Exactly as they appear, copy the lines from the start of the entries below to the line containing "Which tool did", both ends included.

※ ※ ※
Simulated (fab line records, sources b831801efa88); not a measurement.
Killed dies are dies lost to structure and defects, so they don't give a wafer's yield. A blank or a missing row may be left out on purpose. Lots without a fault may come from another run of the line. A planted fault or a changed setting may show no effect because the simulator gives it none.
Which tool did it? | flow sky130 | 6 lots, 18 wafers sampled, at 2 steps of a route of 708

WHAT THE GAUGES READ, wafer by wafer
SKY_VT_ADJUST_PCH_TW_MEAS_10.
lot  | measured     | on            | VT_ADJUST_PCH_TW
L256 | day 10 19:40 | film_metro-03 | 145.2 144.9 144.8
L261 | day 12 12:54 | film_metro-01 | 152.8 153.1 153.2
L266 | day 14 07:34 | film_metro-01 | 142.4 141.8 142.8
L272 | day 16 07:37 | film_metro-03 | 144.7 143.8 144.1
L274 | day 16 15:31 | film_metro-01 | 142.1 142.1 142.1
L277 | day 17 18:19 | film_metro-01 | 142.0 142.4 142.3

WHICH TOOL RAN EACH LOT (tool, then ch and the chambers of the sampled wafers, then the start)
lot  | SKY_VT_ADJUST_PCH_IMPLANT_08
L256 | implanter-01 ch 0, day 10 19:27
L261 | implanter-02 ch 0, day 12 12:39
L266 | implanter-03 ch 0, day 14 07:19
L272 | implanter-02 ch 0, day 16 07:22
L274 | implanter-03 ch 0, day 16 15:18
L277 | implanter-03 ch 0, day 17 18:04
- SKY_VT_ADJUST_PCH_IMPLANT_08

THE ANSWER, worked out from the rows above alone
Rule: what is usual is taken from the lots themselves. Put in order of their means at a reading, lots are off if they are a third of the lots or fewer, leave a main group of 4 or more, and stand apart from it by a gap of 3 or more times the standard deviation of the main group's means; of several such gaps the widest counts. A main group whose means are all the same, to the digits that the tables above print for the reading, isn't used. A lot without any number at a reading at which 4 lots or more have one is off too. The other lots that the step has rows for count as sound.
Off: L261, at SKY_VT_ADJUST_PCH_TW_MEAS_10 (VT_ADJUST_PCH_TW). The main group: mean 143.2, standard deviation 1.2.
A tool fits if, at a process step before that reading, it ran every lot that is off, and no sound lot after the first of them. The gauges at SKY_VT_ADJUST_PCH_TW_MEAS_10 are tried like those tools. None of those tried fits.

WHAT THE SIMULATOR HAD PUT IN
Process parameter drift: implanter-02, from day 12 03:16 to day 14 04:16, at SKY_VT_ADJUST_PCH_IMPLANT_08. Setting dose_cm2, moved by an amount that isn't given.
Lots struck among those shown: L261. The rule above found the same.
※ ※ ※

WORKED SOLUTION:
Simulated (fab line records, sources b831801efa88); not a measurement.
Killed dies are dies lost to structure and defects, so they don't give a wafer's yield. A blank or a missing row may be left out on purpose. Lots without a fault may come from another run of the line. A planted fault or a changed setting may show no effect because the simulator gives it none.
Which tool did it? | flow sky130 | 6 lots, 18 wafers sampled, at 2 steps of a route of 708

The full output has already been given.